Activity ▸ Copy the entries exactly, leaving out nothing.

Data provided ▸
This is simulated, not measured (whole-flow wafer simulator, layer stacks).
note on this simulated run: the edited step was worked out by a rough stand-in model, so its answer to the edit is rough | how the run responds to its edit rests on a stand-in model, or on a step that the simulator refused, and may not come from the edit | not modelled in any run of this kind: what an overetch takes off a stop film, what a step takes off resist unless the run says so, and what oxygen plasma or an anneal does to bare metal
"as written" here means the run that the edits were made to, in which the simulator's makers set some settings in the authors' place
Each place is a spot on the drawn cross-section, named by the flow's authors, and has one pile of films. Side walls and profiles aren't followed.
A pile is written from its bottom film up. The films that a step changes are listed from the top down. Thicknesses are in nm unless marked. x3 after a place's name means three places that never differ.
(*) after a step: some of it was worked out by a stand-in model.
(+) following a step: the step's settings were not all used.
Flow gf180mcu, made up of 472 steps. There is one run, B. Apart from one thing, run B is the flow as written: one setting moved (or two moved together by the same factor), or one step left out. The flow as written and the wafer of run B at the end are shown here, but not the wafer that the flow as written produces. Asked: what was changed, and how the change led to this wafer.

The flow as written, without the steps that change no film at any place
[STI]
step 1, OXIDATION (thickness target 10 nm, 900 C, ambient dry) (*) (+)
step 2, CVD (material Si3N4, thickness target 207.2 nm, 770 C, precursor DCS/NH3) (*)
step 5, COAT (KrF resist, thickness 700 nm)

Problem solution ▸
This is simulated, not measured (whole-flow wafer simulator, layer stacks).
note on this simulated run: the edited step was worked out by a rough stand-in model, so its answer to the edit is rough | how the run responds to its edit rests on a stand-in model, or on a step that the simulator refused, and may not come from the edit | not modelled in any run of this kind: what an overetch takes off a stop film, what a step takes off resist unless the run says so, and what oxygen plasma or an anneal does to bare metal
"as written" here means the run that the edits were made to, in which the simulator's makers set some settings in the authors' place
Each place is a spot on the drawn cross-section, named by the flow's authors, and has one pile of films. Side walls and profiles aren't followed.
A pile is written from its bottom film up. The films that a step changes are listed from the top down. Thicknesses are in nm unless marked. x3 after a place's name means three places that never differ.
(*) after a step: some of it was worked out by a stand-in model.
(+) following a step: the step's settings were not all used.
Flow gf180mcu, made up of 472 steps. There is one run, B. Apart from one thing, run B is the flow as written: one setting moved (or two moved together by the same factor), or one step left out. The flow as written and the wafer of run B at the end are shown here, but not the wafer that the flow as written produces. Asked: what was changed, and how the change led to this wafer.

The flow as written, without the steps that change no film at any place
[STI]
step 1, OXIDATION (thickness target 10 nm, 900 C, ambient dry) (*) (+)
step 2, CVD (material Si3N4, thickness target 207.2 nm, 770 C, precursor DCS/NH3) (*)
step 5, COAT (KrF resist, thickness 700 nm)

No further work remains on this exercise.